■ WORK ITEM: Two lines in the data below mark the range: the one with "- 9: FILL_DEP | material SiO2 | thk nm 20" and the one with "-5 nm and below | Si full width". Return both, along with every line between them, exactly.

------------

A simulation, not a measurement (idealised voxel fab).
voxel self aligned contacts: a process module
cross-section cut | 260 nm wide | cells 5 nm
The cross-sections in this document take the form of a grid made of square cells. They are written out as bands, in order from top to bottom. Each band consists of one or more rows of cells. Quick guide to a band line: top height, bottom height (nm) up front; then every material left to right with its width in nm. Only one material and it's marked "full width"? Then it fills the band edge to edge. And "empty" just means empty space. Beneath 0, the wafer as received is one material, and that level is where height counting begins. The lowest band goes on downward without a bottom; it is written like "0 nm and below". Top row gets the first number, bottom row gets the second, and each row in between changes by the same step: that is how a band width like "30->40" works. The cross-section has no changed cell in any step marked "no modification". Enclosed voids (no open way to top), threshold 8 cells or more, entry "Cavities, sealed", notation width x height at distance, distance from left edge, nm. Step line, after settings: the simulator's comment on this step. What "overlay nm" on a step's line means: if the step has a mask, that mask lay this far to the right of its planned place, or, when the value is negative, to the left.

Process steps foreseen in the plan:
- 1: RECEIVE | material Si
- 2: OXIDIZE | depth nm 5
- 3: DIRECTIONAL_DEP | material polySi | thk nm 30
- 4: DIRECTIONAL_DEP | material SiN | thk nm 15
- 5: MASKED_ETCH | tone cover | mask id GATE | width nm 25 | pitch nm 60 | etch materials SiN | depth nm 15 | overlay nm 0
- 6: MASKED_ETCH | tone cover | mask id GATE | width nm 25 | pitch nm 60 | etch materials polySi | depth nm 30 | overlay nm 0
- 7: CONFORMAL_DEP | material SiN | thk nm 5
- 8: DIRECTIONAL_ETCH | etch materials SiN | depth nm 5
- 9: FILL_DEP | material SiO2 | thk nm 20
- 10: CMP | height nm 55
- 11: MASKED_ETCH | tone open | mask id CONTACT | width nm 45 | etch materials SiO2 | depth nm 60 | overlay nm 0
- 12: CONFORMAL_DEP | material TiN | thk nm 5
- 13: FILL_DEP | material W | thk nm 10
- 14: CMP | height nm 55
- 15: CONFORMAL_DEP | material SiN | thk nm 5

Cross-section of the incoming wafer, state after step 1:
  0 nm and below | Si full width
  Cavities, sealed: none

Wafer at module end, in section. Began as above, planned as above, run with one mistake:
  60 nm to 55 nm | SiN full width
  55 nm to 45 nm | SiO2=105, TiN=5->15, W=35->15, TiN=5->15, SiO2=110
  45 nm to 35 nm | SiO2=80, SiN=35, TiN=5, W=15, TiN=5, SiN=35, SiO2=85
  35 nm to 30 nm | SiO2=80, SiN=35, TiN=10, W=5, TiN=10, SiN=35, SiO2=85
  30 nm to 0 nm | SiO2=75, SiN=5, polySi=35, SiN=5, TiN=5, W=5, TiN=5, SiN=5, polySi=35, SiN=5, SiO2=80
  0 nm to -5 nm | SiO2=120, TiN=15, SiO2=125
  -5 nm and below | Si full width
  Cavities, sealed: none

------------

■ TASK RESPONSE:
- 9: FILL_DEP | material SiO2 | thk nm 20
- 10: CMP | height nm 55
- 11: MASKED_ETCH | tone open | mask id CONTACT | width nm 45 | etch materials SiO2 | depth nm 60 | overlay nm 0
- 12: CONFORMAL_DEP | material TiN | thk nm 5
- 13: FILL_DEP | material W | thk nm 10
- 14: CMP | height nm 55
- 15: CONFORMAL_DEP | material SiN | thk nm 5

Cross-section of the incoming wafer, state after step 1:
  0 nm and below | Si full width
  Cavities, sealed: none

Wafer at module end, in section. Began as above, planned as above, run with one mistake:
  60 nm to 55 nm | SiN full width
  55 nm to 45 nm | SiO2=105, TiN=5->15, W=35->15, TiN=5->15, SiO2=110
  45 nm to 35 nm | SiO2=80, SiN=35, TiN=5, W=15, TiN=5, SiN=35, SiO2=85
  35 nm to 30 nm | SiO2=80, SiN=35, TiN=10, W=5, TiN=10, SiN=35, SiO2=85
  30 nm to 0 nm | SiO2=75, SiN=5, polySi=35, SiN=5, TiN=5, W=5, TiN=5, SiN=5, polySi=35, SiN=5, SiO2=80
  0 nm to -5 nm | SiO2=120, TiN=15, SiO2=125
  -5 nm and below | Si full width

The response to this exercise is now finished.